▸ Extracted records
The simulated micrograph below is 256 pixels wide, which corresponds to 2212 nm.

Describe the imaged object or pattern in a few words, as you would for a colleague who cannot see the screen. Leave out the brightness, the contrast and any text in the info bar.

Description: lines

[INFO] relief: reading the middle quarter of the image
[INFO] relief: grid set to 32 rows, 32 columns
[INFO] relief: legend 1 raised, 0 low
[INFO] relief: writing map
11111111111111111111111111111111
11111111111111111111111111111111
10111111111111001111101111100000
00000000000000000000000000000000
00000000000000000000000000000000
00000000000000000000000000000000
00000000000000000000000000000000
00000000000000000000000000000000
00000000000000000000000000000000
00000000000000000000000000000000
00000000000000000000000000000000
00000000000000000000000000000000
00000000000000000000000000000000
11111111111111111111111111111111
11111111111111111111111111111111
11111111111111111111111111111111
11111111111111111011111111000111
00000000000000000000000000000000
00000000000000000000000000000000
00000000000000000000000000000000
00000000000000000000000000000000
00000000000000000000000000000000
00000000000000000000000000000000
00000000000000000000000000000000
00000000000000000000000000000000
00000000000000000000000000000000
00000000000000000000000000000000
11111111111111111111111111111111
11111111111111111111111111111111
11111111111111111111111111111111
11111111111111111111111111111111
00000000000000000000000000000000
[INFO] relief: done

▸ Assigned task
Output the records in full, keeping them exactly as they are.

▸ Written reply
The simulated micrograph below is 256 pixels wide, which corresponds to 2212 nm.

Describe the imaged object or pattern in a few words, as you would for a colleague who cannot see the screen. Leave out the brightness, the contrast and any text in the info bar.

Description: lines

[INFO] relief: reading the middle quarter of the image
[INFO] relief: grid set to 32 rows, 32 columns
[INFO] relief: legend 1 raised, 0 low
[INFO] relief: writing map
11111111111111111111111111111111
11111111111111111111111111111111
10111111111111001111101111100000
00000000000000000000000000000000
00000000000000000000000000000000
00000000000000000000000000000000
00000000000000000000000000000000
00000000000000000000000000000000
00000000000000000000000000000000
00000000000000000000000000000000
00000000000000000000000000000000
00000000000000000000000000000000
00000000000000000000000000000000
11111111111111111111111111111111
11111111111111111111111111111111
11111111111111111111111111111111
11111111111111111011111111000111
00000000000000000000000000000000
00000000000000000000000000000000
00000000000000000000000000000000
00000000000000000000000000000000
00000000000000000000000000000000
00000000000000000000000000000000
00000000000000000000000000000000
00000000000000000000000000000000
00000000000000000000000000000000
00000000000000000000000000000000
11111111111111111111111111111111
11111111111111111111111111111111
11111111111111111111111111111111
11111111111111111111111111111111
00000000000000000000000000000000
[INFO] relief: done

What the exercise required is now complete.